[DATA EXTRACTS]
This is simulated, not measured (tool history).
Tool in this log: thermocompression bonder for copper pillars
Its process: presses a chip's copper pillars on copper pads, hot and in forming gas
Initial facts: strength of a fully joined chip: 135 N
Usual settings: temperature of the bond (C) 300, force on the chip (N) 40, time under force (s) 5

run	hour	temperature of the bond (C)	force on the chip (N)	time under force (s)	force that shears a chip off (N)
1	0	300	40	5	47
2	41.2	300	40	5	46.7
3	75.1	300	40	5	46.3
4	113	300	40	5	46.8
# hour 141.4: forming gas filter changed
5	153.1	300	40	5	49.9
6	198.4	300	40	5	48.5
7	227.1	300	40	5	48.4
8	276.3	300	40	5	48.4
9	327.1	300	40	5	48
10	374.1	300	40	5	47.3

[WORK TASK] Please give all of the entries again, exactly as written.

[WRITTEN ANSWER]
This is simulated, not measured (tool history).
Tool in this log: thermocompression bonder for copper pillars
Its process: presses a chip's copper pillars on copper pads, hot and in forming gas
Initial facts: strength of a fully joined chip: 135 N
Usual settings: temperature of the bond (C) 300, force on the chip (N) 40, time under force (s) 5

run	hour	temperature of the bond (C)	force on the chip (N)	time under force (s)	force that shears a chip off (N)
1	0	300	40	5	47
2	41.2	300	40	5	46.7
3	75.1	300	40	5	46.3
4	113	300	40	5	46.8
# hour 141.4: forming gas filter changed
5	153.1	300	40	5	49.9
6	198.4	300	40	5	48.5
7	227.1	300	40	5	48.4
8	276.3	300	40	5	48.4
9	327.1	300	40	5	48
10	374.1	300	40	5	47.3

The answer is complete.